Repeat the whole listing exactly, leaving nothing out.

-- Dataset records follows --

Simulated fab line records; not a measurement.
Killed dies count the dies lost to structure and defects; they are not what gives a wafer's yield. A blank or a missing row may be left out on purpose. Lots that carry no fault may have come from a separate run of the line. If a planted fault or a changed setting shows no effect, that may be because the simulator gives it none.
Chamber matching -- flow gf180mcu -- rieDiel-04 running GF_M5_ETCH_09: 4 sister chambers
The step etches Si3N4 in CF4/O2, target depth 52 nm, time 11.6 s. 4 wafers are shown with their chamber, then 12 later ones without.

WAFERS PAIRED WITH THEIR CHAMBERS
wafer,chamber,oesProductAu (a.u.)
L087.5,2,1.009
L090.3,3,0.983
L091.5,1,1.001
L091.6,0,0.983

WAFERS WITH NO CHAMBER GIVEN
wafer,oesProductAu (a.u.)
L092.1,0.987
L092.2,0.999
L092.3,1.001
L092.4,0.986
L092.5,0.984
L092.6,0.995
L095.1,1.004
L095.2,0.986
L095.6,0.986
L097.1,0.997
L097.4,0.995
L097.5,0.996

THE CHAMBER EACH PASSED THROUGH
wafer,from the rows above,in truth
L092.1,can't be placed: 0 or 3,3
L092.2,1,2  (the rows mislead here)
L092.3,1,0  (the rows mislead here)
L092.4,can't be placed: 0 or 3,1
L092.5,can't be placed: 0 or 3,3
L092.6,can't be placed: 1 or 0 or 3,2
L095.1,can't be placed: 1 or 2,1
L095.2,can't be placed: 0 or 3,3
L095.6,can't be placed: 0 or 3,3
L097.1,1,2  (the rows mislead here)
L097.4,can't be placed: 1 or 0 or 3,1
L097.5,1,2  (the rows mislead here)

-- Dataset records concluded --

- **Response**:
Simulated fab line records; not a measurement.
Killed dies count the dies lost to structure and defects; they are not what gives a wafer's yield. A blank or a missing row may be left out on purpose. Lots that carry no fault may have come from a separate run of the line. If a planted fault or a changed setting shows no effect, that may be because the simulator gives it none.
Chamber matching -- flow gf180mcu -- rieDiel-04 running GF_M5_ETCH_09: 4 sister chambers
The step etches Si3N4 in CF4/O2, target depth 52 nm, time 11.6 s. 4 wafers are shown with their chamber, then 12 later ones without.

WAFERS PAIRED WITH THEIR CHAMBERS
wafer,chamber,oesProductAu (a.u.)
L087.5,2,1.009
L090.3,3,0.983
L091.5,1,1.001
L091.6,0,0.983

WAFERS WITH NO CHAMBER GIVEN
wafer,oesProductAu (a.u.)
L092.1,0.987
L092.2,0.999
L092.3,1.001
L092.4,0.986
L092.5,0.984
L092.6,0.995
L095.1,1.004
L095.2,0.986
L095.6,0.986
L097.1,0.997
L097.4,0.995
L097.5,0.996

THE CHAMBER EACH PASSED THROUGH
wafer,from the rows above,in truth
L092.1,can't be placed: 0 or 3,3
L092.2,1,2  (the rows mislead here)
L092.3,1,0  (the rows mislead here)
L092.4,can't be placed: 0 or 3,1
L092.5,can't be placed: 0 or 3,3
L092.6,can't be placed: 1 or 0 or 3,2
L095.1,can't be placed: 1 or 2,1
L095.2,can't be placed: 0 or 3,3
L095.6,can't be placed: 0 or 3,3
L097.1,1,2  (the rows mislead here)
L097.4,can't be placed: 1 or 0 or 3,1
L097.5,1,2  (the rows mislead here)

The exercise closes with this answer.